PROVIDED MATERIAL Block Start
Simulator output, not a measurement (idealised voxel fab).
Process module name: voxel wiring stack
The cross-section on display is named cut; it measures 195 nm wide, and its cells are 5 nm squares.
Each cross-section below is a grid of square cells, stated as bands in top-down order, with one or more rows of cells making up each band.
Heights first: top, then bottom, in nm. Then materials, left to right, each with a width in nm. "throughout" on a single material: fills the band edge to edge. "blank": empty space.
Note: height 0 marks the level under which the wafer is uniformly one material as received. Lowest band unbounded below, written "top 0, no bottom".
PROVIDED MATERIAL Block End

ACTIVITY
Copy out all the records exactly.

TASK RESPONSE
Simulator output, not a measurement (idealised voxel fab).
Process module name: voxel wiring stack
The cross-section on display is named cut; it measures 195 nm wide, and its cells are 5 nm squares.
Each cross-section below is a grid of square cells, stated as bands in top-down order, with one or more rows of cells making up each band.
Heights first: top, then bottom, in nm. Then materials, left to right, each with a width in nm. "throughout" on a single material: fills the band edge to edge. "blank": empty space.
Note: height 0 marks the level under which the wafer is uniformly one material as received. Lowest band unbounded below, written "top 0, no bottom".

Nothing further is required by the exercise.